▸ Exercise data:
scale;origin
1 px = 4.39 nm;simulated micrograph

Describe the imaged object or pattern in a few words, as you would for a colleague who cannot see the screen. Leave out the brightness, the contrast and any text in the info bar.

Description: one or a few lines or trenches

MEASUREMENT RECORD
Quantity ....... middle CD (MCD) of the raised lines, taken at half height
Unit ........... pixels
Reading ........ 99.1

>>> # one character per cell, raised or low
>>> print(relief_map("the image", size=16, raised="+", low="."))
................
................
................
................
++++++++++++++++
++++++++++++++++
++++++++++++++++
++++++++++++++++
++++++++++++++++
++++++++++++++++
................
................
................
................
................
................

▸ Assigned task: Repeat each line of the data exactly as it appears above.

▸ Written answer:
scale;origin
1 px = 4.39 nm;simulated micrograph

Describe the imaged object or pattern in a few words, as you would for a colleague who cannot see the screen. Leave out the brightness, the contrast and any text in the info bar.

Description: one or a few lines or trenches

MEASUREMENT RECORD
Quantity ....... middle CD (MCD) of the raised lines, taken at half height
Unit ........... pixels
Reading ........ 99.1

>>> # one character per cell, raised or low
>>> print(relief_map("the image", size=16, raised="+", low="."))
................
................
................
................
++++++++++++++++
++++++++++++++++
++++++++++++++++
++++++++++++++++
++++++++++++++++
++++++++++++++++
................
................
................
................
................
................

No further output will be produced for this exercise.